Assignment →
Within the records below, reproduce without change the lines from the line that has "6 | SOFTBAKE | KrF resist" through the line that has "9 | DEVELOP", and only those.

───

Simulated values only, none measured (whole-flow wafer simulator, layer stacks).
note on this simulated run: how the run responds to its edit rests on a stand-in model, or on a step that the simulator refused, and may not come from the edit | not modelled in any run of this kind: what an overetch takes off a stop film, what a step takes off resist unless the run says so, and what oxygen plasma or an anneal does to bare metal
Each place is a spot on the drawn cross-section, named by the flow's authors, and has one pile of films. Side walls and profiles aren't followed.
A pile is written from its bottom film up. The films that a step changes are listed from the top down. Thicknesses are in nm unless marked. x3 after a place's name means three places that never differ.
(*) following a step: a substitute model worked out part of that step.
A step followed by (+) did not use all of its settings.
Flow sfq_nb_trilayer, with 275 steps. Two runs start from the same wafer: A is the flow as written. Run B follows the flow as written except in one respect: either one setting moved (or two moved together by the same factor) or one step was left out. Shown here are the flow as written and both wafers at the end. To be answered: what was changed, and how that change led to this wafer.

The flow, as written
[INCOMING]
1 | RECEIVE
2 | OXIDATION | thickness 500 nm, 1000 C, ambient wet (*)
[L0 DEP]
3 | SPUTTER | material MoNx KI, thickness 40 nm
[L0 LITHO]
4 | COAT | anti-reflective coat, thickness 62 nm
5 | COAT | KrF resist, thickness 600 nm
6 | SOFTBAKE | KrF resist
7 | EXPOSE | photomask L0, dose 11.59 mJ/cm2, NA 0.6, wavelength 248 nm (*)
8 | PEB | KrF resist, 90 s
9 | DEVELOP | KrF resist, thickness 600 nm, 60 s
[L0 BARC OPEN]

───

Task answer →
6 | SOFTBAKE | KrF resist
7 | EXPOSE | photomask L0, dose 11.59 mJ/cm2, NA 0.6, wavelength 248 nm (*)
8 | PEB | KrF resist, 90 s
9 | DEVELOP | KrF resist, thickness 600 nm, 60 s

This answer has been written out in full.